**Work task**
A complete and exact copy of the entries below is the expected result.

+-------+
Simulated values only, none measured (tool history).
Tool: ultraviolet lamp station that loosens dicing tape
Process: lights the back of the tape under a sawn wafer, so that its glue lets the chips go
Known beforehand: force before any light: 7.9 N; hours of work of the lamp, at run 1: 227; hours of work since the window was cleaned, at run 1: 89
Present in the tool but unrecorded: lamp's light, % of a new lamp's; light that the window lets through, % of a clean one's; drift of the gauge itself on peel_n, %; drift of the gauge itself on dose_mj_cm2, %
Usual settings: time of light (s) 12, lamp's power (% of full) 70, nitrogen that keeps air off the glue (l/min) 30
+-------+

**Expected answer**
Simulated values only, none measured (tool history).
Tool: ultraviolet lamp station that loosens dicing tape
Process: lights the back of the tape under a sawn wafer, so that its glue lets the chips go
Known beforehand: force before any light: 7.9 N; hours of work of the lamp, at run 1: 227; hours of work since the window was cleaned, at run 1: 89
Present in the tool but unrecorded: lamp's light, % of a new lamp's; light that the window lets through, % of a clean one's; drift of the gauge itself on peel_n, %; drift of the gauge itself on dose_mj_cm2, %
Usual settings: time of light (s) 12, lamp's power (% of full) 70, nitrogen that keeps air off the glue (l/min) 30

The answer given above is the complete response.